[[ ENTRIES SUPPLIED, beginning ]]

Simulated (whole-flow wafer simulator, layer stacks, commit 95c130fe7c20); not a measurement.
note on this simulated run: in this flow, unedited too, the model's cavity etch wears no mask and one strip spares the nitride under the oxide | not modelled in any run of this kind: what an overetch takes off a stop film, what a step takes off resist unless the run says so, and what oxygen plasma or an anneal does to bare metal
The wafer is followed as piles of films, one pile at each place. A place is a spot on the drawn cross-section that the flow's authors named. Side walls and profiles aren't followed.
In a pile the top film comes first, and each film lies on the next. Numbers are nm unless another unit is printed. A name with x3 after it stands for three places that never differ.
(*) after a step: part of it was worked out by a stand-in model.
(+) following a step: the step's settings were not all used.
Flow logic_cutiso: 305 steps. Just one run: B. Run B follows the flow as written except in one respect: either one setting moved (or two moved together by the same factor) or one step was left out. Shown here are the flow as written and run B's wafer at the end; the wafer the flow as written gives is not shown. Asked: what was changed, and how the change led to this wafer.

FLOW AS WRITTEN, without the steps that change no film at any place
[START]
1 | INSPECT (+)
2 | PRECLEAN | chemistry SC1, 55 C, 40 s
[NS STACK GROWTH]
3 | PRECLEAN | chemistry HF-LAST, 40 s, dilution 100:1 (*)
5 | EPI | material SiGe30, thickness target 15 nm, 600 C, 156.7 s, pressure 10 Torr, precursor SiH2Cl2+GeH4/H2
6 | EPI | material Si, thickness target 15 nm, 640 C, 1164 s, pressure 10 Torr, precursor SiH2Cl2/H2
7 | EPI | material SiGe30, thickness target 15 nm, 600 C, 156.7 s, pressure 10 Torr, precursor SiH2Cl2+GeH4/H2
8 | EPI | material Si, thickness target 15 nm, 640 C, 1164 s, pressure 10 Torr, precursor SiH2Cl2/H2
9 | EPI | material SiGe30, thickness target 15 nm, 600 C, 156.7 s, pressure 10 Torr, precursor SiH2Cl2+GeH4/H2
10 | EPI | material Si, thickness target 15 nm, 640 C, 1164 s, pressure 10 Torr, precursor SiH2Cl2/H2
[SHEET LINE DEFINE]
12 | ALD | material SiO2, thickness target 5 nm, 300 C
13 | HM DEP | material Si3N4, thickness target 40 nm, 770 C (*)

[[ ENTRIES SUPPLIED, end ]]

_WORK INSTRUCTION_: If a line falls between the first line of the records and the line containing "note on this", inclusive, repeat it exactly; leave out all others.

_WRITTEN REPLY_:
Simulated (whole-flow wafer simulator, layer stacks, commit 95c130fe7c20); not a measurement.
note on this simulated run: in this flow, unedited too, the model's cavity etch wears no mask and one strip spares the nitride under the oxide | not modelled in any run of this kind: what an overetch takes off a stop film, what a step takes off resist unless the run says so, and what oxygen plasma or an anneal does to bare metal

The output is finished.